> [Work item] Your answer must consist solely of the lines from the start of the entries below through the line with "R1: solvent left", unchanged.

> [Given records]
************

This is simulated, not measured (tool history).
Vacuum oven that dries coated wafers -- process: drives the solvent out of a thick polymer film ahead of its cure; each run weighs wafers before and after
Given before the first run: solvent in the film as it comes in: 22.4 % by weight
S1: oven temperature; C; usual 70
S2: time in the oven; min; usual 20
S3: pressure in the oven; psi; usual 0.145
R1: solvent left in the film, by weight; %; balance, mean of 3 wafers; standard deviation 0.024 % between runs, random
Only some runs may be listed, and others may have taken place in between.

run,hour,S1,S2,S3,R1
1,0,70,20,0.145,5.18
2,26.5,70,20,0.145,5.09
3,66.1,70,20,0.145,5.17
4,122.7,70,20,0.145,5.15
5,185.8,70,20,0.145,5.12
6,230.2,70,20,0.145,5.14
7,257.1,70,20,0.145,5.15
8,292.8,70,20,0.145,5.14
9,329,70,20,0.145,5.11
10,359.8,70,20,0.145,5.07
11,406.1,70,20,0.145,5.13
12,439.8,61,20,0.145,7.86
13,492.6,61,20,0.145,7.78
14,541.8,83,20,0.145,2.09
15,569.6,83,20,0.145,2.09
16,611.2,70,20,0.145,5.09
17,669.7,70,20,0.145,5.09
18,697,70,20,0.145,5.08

************

> [Exercise solution]
This is simulated, not measured (tool history).
Vacuum oven that dries coated wafers -- process: drives the solvent out of a thick polymer film ahead of its cure; each run weighs wafers before and after
Given before the first run: solvent in the film as it comes in: 22.4 % by weight
S1: oven temperature; C; usual 70
S2: time in the oven; min; usual 20
S3: pressure in the oven; psi; usual 0.145
R1: solvent left in the film, by weight; %; balance, mean of 3 wafers; standard deviation 0.024 % between runs, random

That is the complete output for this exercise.